### THE DATA
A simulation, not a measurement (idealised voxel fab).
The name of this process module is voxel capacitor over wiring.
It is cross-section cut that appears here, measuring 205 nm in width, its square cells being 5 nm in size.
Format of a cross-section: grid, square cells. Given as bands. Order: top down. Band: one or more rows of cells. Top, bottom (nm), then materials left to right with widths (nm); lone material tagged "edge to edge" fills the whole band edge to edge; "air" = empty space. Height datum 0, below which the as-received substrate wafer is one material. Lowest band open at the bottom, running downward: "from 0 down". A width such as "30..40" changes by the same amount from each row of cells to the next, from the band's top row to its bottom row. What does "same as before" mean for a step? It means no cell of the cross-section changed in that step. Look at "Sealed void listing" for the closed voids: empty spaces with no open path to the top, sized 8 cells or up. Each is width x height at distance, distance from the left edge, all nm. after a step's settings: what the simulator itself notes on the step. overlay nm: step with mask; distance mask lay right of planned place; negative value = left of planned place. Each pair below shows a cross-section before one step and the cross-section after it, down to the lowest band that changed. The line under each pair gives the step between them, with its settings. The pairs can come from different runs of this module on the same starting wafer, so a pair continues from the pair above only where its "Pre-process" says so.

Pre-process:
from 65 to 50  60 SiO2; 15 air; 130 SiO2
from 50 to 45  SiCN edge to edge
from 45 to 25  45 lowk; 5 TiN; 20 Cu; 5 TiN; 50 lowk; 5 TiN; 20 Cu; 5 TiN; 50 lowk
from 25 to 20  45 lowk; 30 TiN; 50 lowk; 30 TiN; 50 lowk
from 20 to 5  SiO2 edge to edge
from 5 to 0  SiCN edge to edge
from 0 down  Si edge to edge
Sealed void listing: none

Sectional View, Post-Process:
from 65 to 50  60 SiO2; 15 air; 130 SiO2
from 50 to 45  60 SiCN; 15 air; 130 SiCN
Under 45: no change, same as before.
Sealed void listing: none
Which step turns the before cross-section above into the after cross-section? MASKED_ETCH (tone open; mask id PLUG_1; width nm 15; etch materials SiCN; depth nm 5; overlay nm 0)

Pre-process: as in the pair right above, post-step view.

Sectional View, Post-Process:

### WORK INSTRUCTION
From the records above, copy out the line with "from 25 to 20", the line with "Pre-process: as in", and every line between them, word for word.

### EXERCISE RESULT
from 25 to 20  45 lowk; 30 TiN; 50 lowk; 30 TiN; 50 lowk
from 20 to 5  SiO2 edge to edge
from 5 to 0  SiCN edge to edge
from 0 down  Si edge to edge
Sealed void listing: none

Sectional View, Post-Process:
from 65 to 50  60 SiO2; 15 air; 130 SiO2
from 50 to 45  60 SiCN; 15 air; 130 SiCN
Under 45: no change, same as before.
Sealed void listing: none
Which step turns the before cross-section above into the after cross-section? MASKED_ETCH (tone open; mask id PLUG_1; width nm 15; etch materials SiCN; depth nm 5; overlay nm 0)

Pre-process: as in the pair right above, post-step view.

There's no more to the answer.